Supplied material:
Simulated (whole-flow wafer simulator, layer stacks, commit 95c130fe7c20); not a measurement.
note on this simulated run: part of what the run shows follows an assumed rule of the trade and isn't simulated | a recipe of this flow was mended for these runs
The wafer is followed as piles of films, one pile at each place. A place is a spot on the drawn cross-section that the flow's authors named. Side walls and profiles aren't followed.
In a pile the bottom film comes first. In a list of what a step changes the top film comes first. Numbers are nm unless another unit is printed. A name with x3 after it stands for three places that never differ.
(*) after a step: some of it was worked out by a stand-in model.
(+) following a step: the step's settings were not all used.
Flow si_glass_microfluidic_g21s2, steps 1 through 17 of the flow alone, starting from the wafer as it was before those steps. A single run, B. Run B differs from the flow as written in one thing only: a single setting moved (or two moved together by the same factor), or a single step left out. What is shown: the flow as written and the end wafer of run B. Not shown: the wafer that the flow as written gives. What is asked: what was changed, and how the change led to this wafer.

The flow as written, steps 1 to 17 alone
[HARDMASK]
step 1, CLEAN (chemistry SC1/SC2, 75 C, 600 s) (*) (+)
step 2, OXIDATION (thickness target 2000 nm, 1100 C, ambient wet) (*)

Task item:
Please take the whole listing and write it out exactly.

Problem solution:
Simulated (whole-flow wafer simulator, layer stacks, commit 95c130fe7c20); not a measurement.
note on this simulated run: part of what the run shows follows an assumed rule of the trade and isn't simulated | a recipe of this flow was mended for these runs
The wafer is followed as piles of films, one pile at each place. A place is a spot on the drawn cross-section that the flow's authors named. Side walls and profiles aren't followed.
In a pile the bottom film comes first. In a list of what a step changes the top film comes first. Numbers are nm unless another unit is printed. A name with x3 after it stands for three places that never differ.
(*) after a step: some of it was worked out by a stand-in model.
(+) following a step: the step's settings were not all used.
Flow si_glass_microfluidic_g21s2, steps 1 through 17 of the flow alone, starting from the wafer as it was before those steps. A single run, B. Run B differs from the flow as written in one thing only: a single setting moved (or two moved together by the same factor), or a single step left out. What is shown: the flow as written and the end wafer of run B. Not shown: the wafer that the flow as written gives. What is asked: what was changed, and how the change led to this wafer.

The flow as written, steps 1 to 17 alone
[HARDMASK]
step 1, CLEAN (chemistry SC1/SC2, 75 C, 600 s) (*) (+)
step 2, OXIDATION (thickness target 2000 nm, 1100 C, ambient wet) (*)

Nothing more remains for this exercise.